● Exercise: Beginning with the first line below, please restate each line exactly, down to and including the line containing "run 1D hour=7.4".

Listed entries Start Marker

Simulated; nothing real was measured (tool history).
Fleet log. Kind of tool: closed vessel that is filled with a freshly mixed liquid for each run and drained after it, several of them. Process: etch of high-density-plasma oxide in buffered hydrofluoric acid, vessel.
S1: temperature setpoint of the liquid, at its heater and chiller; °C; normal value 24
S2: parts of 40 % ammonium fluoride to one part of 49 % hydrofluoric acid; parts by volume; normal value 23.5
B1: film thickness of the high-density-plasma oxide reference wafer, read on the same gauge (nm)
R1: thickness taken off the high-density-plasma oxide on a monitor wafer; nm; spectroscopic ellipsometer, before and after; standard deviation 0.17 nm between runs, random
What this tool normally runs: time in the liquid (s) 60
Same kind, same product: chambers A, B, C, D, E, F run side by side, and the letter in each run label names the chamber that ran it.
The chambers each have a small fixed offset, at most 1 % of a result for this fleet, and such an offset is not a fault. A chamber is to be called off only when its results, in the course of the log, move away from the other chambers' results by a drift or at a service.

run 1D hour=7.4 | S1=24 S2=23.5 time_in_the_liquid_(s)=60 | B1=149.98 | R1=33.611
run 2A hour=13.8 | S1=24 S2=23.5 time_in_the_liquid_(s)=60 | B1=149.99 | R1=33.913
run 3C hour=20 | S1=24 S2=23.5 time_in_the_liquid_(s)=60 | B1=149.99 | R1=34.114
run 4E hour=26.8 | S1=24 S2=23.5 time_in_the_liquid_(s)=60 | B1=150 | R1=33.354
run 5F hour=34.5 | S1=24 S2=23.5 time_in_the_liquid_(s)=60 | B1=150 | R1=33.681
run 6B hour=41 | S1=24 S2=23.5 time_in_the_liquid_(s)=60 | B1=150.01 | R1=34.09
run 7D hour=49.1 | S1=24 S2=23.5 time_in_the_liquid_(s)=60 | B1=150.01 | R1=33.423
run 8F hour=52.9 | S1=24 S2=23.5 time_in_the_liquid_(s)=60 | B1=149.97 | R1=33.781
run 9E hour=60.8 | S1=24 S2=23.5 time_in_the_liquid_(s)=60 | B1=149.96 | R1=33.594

Listed entries End Marker

● Task answer:
Simulated; nothing real was measured (tool history).
Fleet log. Kind of tool: closed vessel that is filled with a freshly mixed liquid for each run and drained after it, several of them. Process: etch of high-density-plasma oxide in buffered hydrofluoric acid, vessel.
S1: temperature setpoint of the liquid, at its heater and chiller; °C; normal value 24
S2: parts of 40 % ammonium fluoride to one part of 49 % hydrofluoric acid; parts by volume; normal value 23.5
B1: film thickness of the high-density-plasma oxide reference wafer, read on the same gauge (nm)
R1: thickness taken off the high-density-plasma oxide on a monitor wafer; nm; spectroscopic ellipsometer, before and after; standard deviation 0.17 nm between runs, random
What this tool normally runs: time in the liquid (s) 60
Same kind, same product: chambers A, B, C, D, E, F run side by side, and the letter in each run label names the chamber that ran it.
The chambers each have a small fixed offset, at most 1 % of a result for this fleet, and such an offset is not a fault. A chamber is to be called off only when its results, in the course of the log, move away from the other chambers' results by a drift or at a service.

run 1D hour=7.4 | S1=24 S2=23.5 time_in_the_liquid_(s)=60 | B1=149.98 | R1=33.611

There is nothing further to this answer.